» TASK ITEM
Line by line, transcribe the records exactly.

..........

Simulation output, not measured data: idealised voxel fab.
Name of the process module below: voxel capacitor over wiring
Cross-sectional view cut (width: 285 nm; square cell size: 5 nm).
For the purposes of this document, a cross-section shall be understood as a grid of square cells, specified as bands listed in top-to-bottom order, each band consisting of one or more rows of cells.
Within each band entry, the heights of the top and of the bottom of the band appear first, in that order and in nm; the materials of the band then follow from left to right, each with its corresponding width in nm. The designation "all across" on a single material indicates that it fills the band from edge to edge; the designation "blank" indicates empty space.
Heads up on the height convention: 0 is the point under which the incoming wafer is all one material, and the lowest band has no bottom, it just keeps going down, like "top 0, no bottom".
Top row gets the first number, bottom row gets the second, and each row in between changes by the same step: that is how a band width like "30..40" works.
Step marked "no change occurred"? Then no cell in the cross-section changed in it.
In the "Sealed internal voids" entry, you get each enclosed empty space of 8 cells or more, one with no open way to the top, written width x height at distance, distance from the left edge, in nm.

..........

» EXERCISE OUTPUT
Simulation output, not measured data: idealised voxel fab.
Name of the process module below: voxel capacitor over wiring
Cross-sectional view cut (width: 285 nm; square cell size: 5 nm).
For the purposes of this document, a cross-section shall be understood as a grid of square cells, specified as bands listed in top-to-bottom order, each band consisting of one or more rows of cells.
Within each band entry, the heights of the top and of the bottom of the band appear first, in that order and in nm; the materials of the band then follow from left to right, each with its corresponding width in nm. The designation "all across" on a single material indicates that it fills the band from edge to edge; the designation "blank" indicates empty space.
Heads up on the height convention: 0 is the point under which the incoming wafer is all one material, and the lowest band has no bottom, it just keeps going down, like "top 0, no bottom".
Top row gets the first number, bottom row gets the second, and each row in between changes by the same step: that is how a band width like "30..40" works.
Step marked "no change occurred"? Then no cell in the cross-section changed in it.
In the "Sealed internal voids" entry, you get each enclosed empty space of 8 cells or more, one with no open way to the top, written width x height at distance, distance from the left edge, in nm.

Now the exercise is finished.